**Action item**
Reproduce the records below exactly as shown.

**Supplied records**
* * * * *

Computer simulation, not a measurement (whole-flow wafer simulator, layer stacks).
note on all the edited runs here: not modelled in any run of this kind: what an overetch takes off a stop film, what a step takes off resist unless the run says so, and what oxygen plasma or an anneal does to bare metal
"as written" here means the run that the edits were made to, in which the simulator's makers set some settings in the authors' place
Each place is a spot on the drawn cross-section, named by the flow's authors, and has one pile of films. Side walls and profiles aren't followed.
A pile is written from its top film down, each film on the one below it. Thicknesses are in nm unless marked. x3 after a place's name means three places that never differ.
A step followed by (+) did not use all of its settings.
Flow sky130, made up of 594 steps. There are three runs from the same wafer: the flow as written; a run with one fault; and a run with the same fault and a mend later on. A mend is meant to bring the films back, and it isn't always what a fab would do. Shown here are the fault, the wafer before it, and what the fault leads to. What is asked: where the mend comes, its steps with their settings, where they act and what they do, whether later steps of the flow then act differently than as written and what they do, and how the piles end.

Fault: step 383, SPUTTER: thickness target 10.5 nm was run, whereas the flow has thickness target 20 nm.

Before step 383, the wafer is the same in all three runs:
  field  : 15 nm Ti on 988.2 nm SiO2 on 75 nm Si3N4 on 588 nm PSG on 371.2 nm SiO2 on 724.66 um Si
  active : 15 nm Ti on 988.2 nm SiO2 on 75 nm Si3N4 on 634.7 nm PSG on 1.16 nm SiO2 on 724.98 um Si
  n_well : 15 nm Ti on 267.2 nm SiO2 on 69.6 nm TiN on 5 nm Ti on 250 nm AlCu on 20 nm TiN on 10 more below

* * * * *

**Written response**
Computer simulation, not a measurement (whole-flow wafer simulator, layer stacks).
note on all the edited runs here: not modelled in any run of this kind: what an overetch takes off a stop film, what a step takes off resist unless the run says so, and what oxygen plasma or an anneal does to bare metal
"as written" here means the run that the edits were made to, in which the simulator's makers set some settings in the authors' place
Each place is a spot on the drawn cross-section, named by the flow's authors, and has one pile of films. Side walls and profiles aren't followed.
A pile is written from its top film down, each film on the one below it. Thicknesses are in nm unless marked. x3 after a place's name means three places that never differ.
A step followed by (+) did not use all of its settings.
Flow sky130, made up of 594 steps. There are three runs from the same wafer: the flow as written; a run with one fault; and a run with the same fault and a mend later on. A mend is meant to bring the films back, and it isn't always what a fab would do. Shown here are the fault, the wafer before it, and what the fault leads to. What is asked: where the mend comes, its steps with their settings, where they act and what they do, whether later steps of the flow then act differently than as written and what they do, and how the piles end.

Fault: step 383, SPUTTER: thickness target 10.5 nm was run, whereas the flow has thickness target 20 nm.

Before step 383, the wafer is the same in all three runs:
  field  : 15 nm Ti on 988.2 nm SiO2 on 75 nm Si3N4 on 588 nm PSG on 371.2 nm SiO2 on 724.66 um Si
  active : 15 nm Ti on 988.2 nm SiO2 on 75 nm Si3N4 on 634.7 nm PSG on 1.16 nm SiO2 on 724.98 um Si
  n_well : 15 nm Ti on 267.2 nm SiO2 on 69.6 nm TiN on 5 nm Ti on 250 nm AlCu on 20 nm TiN on 10 more below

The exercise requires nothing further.